Brief => Retype exactly the lines that run from the start of the data to the line holding "Height is counted", including both, and only those.

%%
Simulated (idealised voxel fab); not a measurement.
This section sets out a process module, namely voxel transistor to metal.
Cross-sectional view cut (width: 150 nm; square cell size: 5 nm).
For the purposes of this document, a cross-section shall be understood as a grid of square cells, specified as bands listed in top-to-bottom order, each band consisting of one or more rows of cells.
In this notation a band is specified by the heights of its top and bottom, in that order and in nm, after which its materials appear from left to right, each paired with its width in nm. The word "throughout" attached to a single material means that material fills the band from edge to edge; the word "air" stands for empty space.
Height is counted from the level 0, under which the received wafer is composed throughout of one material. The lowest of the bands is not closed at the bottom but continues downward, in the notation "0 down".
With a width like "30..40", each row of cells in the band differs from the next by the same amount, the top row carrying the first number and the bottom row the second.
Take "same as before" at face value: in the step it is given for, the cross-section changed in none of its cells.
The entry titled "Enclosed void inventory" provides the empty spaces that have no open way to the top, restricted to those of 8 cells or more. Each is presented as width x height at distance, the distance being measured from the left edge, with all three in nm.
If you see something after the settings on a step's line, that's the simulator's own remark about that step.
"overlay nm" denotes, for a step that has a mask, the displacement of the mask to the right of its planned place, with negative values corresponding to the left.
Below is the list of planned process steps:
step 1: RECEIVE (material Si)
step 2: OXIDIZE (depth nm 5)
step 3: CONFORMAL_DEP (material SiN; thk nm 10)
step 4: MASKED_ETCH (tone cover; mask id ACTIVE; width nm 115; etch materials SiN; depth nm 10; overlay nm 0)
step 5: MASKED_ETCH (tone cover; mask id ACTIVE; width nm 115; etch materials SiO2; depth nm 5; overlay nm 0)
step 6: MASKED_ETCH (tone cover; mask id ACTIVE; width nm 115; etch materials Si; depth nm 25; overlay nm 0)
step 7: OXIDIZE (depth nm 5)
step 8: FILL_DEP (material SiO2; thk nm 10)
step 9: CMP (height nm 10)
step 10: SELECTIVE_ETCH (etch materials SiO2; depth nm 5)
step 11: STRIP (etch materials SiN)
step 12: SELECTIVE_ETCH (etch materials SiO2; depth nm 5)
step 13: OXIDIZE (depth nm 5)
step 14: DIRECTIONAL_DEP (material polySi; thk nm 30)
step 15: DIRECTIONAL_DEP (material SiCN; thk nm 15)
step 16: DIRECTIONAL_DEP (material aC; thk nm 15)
%%

Response =>
Simulated (idealised voxel fab); not a measurement.
This section sets out a process module, namely voxel transistor to metal.
Cross-sectional view cut (width: 150 nm; square cell size: 5 nm).
For the purposes of this document, a cross-section shall be understood as a grid of square cells, specified as bands listed in top-to-bottom order, each band consisting of one or more rows of cells.
In this notation a band is specified by the heights of its top and bottom, in that order and in nm, after which its materials appear from left to right, each paired with its width in nm. The word "throughout" attached to a single material means that material fills the band from edge to edge; the word "air" stands for empty space.
Height is counted from the level 0, under which the received wafer is composed throughout of one material. The lowest of the bands is not closed at the bottom but continues downward, in the notation "0 down".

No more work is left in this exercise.